== Activity ==
Each line in the records below, from the one that contains "5. Process parameter" to the one that contains "7. Skipped step", should be reproduced exactly, the first and last included.

== Data under study ==
────

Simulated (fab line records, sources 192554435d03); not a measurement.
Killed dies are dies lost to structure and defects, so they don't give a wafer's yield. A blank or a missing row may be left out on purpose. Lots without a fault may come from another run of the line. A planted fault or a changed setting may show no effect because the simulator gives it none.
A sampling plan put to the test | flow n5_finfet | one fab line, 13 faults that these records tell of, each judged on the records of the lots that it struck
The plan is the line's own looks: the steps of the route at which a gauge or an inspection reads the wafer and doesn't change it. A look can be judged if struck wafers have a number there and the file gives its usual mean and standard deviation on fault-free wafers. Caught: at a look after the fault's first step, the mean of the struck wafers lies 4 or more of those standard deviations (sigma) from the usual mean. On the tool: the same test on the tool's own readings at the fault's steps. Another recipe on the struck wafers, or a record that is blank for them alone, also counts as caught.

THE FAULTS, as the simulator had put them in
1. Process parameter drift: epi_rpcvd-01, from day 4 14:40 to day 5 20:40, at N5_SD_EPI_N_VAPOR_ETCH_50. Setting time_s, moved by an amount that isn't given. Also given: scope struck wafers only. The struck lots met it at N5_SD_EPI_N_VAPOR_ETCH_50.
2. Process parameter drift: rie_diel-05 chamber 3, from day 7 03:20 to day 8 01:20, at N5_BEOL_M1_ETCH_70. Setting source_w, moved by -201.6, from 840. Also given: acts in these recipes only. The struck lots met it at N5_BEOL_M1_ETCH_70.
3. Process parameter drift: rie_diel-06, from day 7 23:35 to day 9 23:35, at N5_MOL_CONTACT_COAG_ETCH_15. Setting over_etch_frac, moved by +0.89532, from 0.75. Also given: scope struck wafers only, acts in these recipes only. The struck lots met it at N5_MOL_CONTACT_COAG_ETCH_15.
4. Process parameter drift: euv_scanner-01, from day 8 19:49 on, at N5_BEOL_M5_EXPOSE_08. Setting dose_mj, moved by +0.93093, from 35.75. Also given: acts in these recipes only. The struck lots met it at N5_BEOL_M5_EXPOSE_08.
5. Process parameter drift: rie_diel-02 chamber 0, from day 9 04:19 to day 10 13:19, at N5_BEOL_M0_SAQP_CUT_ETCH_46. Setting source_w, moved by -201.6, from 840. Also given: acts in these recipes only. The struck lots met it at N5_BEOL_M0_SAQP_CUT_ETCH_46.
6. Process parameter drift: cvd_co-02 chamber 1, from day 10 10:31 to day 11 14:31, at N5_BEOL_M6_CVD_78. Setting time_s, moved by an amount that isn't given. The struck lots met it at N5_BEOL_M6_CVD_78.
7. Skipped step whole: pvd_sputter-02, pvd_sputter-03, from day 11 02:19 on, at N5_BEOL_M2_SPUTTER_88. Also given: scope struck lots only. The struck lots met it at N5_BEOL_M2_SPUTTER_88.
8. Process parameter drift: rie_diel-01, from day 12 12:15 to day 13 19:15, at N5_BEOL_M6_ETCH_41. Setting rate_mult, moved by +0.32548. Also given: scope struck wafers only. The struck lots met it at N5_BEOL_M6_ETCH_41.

────

== Written reply ==
5. Process parameter drift: rie_diel-02 chamber 0, from day 9 04:19 to day 10 13:19, at N5_BEOL_M0_SAQP_CUT_ETCH_46. Setting source_w, moved by -201.6, from 840. Also given: acts in these recipes only. The struck lots met it at N5_BEOL_M0_SAQP_CUT_ETCH_46.
6. Process parameter drift: cvd_co-02 chamber 1, from day 10 10:31 to day 11 14:31, at N5_BEOL_M6_CVD_78. Setting time_s, moved by an amount that isn't given. The struck lots met it at N5_BEOL_M6_CVD_78.
7. Skipped step whole: pvd_sputter-02, pvd_sputter-03, from day 11 02:19 on, at N5_BEOL_M2_SPUTTER_88. Also given: scope struck lots only. The struck lots met it at N5_BEOL_M2_SPUTTER_88.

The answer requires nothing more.